(Action item)
There is material below. Print exactly the lines starting at the line with "(*) following a" and ending at the line with "16 | CLEAN |", ends included, and no others.

(Material provided)
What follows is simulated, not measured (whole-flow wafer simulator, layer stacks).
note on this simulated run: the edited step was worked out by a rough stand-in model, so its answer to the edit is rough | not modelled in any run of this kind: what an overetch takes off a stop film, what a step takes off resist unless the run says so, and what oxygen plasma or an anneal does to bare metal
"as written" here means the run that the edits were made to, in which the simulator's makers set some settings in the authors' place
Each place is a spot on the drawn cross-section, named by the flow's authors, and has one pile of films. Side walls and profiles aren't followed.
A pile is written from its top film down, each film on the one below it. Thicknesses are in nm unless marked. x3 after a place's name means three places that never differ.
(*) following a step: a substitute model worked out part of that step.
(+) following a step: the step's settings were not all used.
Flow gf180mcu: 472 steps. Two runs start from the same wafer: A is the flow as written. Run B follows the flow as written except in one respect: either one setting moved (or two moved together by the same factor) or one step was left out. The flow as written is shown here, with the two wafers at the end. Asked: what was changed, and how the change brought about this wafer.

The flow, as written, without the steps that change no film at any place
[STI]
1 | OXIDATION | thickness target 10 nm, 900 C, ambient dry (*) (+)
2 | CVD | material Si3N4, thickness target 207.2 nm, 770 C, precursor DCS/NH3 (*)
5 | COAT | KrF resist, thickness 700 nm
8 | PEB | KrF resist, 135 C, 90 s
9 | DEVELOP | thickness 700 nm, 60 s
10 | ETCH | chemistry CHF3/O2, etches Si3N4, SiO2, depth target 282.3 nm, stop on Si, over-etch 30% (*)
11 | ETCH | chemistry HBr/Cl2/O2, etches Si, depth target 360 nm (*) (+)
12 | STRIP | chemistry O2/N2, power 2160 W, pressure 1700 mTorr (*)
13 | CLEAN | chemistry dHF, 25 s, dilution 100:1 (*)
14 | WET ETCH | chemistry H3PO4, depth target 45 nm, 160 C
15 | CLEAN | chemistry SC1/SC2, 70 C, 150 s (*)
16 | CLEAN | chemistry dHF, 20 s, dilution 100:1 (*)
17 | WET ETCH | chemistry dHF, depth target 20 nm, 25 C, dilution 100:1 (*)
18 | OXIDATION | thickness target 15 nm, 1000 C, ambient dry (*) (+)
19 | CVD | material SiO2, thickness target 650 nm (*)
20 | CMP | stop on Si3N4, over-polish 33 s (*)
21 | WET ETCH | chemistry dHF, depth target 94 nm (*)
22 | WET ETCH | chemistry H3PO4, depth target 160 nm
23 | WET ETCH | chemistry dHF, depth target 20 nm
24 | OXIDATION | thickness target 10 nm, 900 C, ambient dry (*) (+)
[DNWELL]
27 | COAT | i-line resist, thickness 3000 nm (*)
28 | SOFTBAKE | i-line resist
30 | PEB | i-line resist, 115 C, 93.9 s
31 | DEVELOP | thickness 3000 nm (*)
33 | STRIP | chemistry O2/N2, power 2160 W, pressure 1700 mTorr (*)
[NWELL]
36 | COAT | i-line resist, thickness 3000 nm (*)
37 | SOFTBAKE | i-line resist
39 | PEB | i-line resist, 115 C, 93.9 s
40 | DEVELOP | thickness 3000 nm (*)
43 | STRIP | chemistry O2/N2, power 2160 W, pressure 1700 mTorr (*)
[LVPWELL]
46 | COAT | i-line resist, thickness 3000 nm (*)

(Response box)
(*) following a step: a substitute model worked out part of that step.
(+) following a step: the step's settings were not all used.
Flow gf180mcu: 472 steps. Two runs start from the same wafer: A is the flow as written. Run B follows the flow as written except in one respect: either one setting moved (or two moved together by the same factor) or one step was left out. The flow as written is shown here, with the two wafers at the end. Asked: what was changed, and how the change brought about this wafer.

The flow, as written, without the steps that change no film at any place
[STI]
1 | OXIDATION | thickness target 10 nm, 900 C, ambient dry (*) (+)
2 | CVD | material Si3N4, thickness target 207.2 nm, 770 C, precursor DCS/NH3 (*)
5 | COAT | KrF resist, thickness 700 nm
8 | PEB | KrF resist, 135 C, 90 s
9 | DEVELOP | thickness 700 nm, 60 s
10 | ETCH | chemistry CHF3/O2, etches Si3N4, SiO2, depth target 282.3 nm, stop on Si, over-etch 30% (*)
11 | ETCH | chemistry HBr/Cl2/O2, etches Si, depth target 360 nm (*) (+)
12 | STRIP | chemistry O2/N2, power 2160 W, pressure 1700 mTorr (*)
13 | CLEAN | chemistry dHF, 25 s, dilution 100:1 (*)
14 | WET ETCH | chemistry H3PO4, depth target 45 nm, 160 C
15 | CLEAN | chemistry SC1/SC2, 70 C, 150 s (*)
16 | CLEAN | chemistry dHF, 20 s, dilution 100:1 (*)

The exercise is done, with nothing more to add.